Extracted data →
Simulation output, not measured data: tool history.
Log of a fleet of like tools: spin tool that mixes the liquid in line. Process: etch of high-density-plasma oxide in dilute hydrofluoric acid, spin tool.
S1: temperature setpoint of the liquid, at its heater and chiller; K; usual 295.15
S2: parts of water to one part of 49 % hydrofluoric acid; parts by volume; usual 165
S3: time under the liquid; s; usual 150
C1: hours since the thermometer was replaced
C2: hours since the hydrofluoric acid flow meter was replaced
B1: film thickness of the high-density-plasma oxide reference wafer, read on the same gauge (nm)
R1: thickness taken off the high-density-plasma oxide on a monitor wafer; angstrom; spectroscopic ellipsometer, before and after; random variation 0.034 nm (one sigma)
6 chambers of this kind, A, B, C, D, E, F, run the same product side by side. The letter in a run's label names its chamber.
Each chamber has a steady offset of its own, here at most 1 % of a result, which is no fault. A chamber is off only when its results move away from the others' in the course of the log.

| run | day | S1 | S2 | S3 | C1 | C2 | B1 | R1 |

Work request → Please give back exactly the lines of this listing beginning at the line with "B1: film thickness" and ending with the line with "Each chamber has", both included, and nothing else.

Written response →
B1: film thickness of the high-density-plasma oxide reference wafer, read on the same gauge (nm)
R1: thickness taken off the high-density-plasma oxide on a monitor wafer; angstrom; spectroscopic ellipsometer, before and after; random variation 0.034 nm (one sigma)
6 chambers of this kind, A, B, C, D, E, F, run the same product side by side. The letter in a run's label names its chamber.
Each chamber has a steady offset of its own, here at most 1 % of a result, which is no fault. A chamber is off only when its results move away from the others' in the course of the log.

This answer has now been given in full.